▸ **Action item**
Return exactly the lines below, starting with the one that has "Entry complete." and going on through the one that has "sure: width of".

======== Data extract ========
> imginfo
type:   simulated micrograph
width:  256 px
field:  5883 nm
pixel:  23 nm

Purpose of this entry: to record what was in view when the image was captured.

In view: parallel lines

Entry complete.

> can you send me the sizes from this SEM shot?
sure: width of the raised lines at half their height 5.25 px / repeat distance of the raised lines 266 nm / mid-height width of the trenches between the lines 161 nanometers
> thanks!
========

▸ **Written solution**
Entry complete.

> can you send me the sizes from this SEM shot?
sure: width of the raised lines at half their height 5.25 px / repeat distance of the raised lines 266 nm / mid-height width of the trenches between the lines 161 nanometers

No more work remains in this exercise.